**Work order:**
Each entry should be written out again exactly, so that nothing is lost.

________________

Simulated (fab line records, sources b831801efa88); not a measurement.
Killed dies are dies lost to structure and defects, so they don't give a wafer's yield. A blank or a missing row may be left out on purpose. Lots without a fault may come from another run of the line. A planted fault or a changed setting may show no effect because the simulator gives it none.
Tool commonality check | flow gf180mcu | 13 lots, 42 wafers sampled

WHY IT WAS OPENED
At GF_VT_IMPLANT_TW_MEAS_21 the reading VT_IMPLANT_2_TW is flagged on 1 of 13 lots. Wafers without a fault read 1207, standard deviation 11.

________________

**Task solution:**
Simulated (fab line records, sources b831801efa88); not a measurement.
Killed dies are dies lost to structure and defects, so they don't give a wafer's yield. A blank or a missing row may be left out on purpose. Lots without a fault may come from another run of the line. A planted fault or a changed setting may show no effect because the simulator gives it none.
Tool commonality check | flow gf180mcu | 13 lots, 42 wafers sampled

WHY IT WAS OPENED
At GF_VT_IMPLANT_TW_MEAS_21 the reading VT_IMPLANT_2_TW is flagged on 1 of 13 lots. Wafers without a fault read 1207, standard deviation 11.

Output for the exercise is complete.